Activity: When you reach the line containing "10,SELECTIVE_ETCH: etch materials" in the records below, start copying exactly, and stop once you have copied the line containing "18,DIRECTIONAL_ETCH: etch materials".

Source information:
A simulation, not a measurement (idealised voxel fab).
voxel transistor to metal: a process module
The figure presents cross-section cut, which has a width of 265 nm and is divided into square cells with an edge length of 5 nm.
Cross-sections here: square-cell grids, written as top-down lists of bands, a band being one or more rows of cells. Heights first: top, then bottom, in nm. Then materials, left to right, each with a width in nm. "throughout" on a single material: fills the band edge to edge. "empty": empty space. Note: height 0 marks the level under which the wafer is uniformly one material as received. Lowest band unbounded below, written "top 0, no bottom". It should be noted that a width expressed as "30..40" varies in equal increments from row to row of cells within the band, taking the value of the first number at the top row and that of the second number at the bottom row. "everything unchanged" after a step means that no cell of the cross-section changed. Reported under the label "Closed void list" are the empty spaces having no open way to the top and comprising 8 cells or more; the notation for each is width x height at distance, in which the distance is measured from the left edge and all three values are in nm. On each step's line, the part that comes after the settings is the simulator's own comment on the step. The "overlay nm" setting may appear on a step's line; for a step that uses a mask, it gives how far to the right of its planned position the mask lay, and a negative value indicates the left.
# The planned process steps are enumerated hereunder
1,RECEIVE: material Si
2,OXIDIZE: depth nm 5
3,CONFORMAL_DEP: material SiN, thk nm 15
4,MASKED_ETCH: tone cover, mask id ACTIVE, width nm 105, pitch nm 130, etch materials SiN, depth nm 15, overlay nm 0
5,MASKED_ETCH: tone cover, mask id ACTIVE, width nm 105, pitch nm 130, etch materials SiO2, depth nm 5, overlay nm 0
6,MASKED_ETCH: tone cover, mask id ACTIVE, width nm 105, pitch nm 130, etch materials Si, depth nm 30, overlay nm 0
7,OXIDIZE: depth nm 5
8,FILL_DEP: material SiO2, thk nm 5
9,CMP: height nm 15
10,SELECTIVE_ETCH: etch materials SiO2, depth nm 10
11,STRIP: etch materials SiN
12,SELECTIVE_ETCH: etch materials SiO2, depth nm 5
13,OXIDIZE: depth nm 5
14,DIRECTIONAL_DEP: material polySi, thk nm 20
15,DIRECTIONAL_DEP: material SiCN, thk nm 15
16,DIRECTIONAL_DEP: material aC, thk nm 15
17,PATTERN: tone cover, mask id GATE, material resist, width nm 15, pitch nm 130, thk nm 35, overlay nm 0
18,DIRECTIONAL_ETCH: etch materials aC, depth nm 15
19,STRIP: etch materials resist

Exercise response:
10,SELECTIVE_ETCH: etch materials SiO2, depth nm 10
11,STRIP: etch materials SiN
12,SELECTIVE_ETCH: etch materials SiO2, depth nm 5
13,OXIDIZE: depth nm 5
14,DIRECTIONAL_DEP: material polySi, thk nm 20
15,DIRECTIONAL_DEP: material SiCN, thk nm 15
16,DIRECTIONAL_DEP: material aC, thk nm 15
17,PATTERN: tone cover, mask id GATE, material resist, width nm 15, pitch nm 130, thk nm 35, overlay nm 0
18,DIRECTIONAL_ETCH: etch materials aC, depth nm 15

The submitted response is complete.